Activity:
Please print the entries below exactly, from the line with "L081 | day 21" through the line with "L082 | day 21", including both of those lines and leaving out all others.

Information:
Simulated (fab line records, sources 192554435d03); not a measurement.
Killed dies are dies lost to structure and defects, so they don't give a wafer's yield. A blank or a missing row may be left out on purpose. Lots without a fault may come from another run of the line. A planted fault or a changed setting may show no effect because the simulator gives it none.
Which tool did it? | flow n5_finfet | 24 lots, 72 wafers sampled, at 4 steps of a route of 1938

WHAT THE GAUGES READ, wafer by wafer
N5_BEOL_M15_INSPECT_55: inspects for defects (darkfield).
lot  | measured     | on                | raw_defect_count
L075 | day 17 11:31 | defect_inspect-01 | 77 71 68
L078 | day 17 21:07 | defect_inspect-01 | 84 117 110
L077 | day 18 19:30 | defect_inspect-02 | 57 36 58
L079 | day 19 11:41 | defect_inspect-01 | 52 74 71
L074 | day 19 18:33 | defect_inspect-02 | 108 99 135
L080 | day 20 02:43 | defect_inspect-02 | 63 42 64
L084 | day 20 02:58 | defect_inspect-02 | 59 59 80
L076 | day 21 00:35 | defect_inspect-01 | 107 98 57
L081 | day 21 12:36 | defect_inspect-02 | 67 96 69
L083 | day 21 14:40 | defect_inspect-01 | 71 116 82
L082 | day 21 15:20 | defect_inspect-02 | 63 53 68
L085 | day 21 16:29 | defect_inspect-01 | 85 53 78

Problem solution:
L081 | day 21 12:36 | defect_inspect-02 | 67 96 69
L083 | day 21 14:40 | defect_inspect-01 | 71 116 82
L082 | day 21 15:20 | defect_inspect-02 | 63 53 68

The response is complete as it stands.